- Work task:
Set every entry down again exactly, omitting none.

- Dataset extract:
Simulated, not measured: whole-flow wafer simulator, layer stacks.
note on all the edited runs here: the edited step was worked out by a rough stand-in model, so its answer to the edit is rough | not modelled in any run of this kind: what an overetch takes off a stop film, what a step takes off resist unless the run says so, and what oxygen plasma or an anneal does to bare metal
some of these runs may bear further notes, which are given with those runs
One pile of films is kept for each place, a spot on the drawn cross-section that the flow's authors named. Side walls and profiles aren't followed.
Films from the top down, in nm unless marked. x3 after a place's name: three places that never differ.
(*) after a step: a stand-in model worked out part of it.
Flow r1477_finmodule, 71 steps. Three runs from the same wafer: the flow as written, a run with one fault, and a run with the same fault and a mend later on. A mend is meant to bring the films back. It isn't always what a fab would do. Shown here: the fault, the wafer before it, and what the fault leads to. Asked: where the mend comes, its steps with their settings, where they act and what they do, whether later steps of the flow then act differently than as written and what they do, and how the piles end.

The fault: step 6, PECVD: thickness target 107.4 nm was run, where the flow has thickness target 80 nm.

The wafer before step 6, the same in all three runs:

- Task output:
Simulated, not measured: whole-flow wafer simulator, layer stacks.
note on all the edited runs here: the edited step was worked out by a rough stand-in model, so its answer to the edit is rough | not modelled in any run of this kind: what an overetch takes off a stop film, what a step takes off resist unless the run says so, and what oxygen plasma or an anneal does to bare metal
some of these runs may bear further notes, which are given with those runs
One pile of films is kept for each place, a spot on the drawn cross-section that the flow's authors named. Side walls and profiles aren't followed.
Films from the top down, in nm unless marked. x3 after a place's name: three places that never differ.
(*) after a step: a stand-in model worked out part of it.
Flow r1477_finmodule, 71 steps. Three runs from the same wafer: the flow as written, a run with one fault, and a run with the same fault and a mend later on. A mend is meant to bring the films back. It isn't always what a fab would do. Shown here: the fault, the wafer before it, and what the fault leads to. Asked: where the mend comes, its steps with their settings, where they act and what they do, whether later steps of the flow then act differently than as written and what they do, and how the piles end.

The fault: step 6, PECVD: thickness target 107.4 nm was run, where the flow has thickness target 80 nm.

The wafer before step 6, the same in all three runs:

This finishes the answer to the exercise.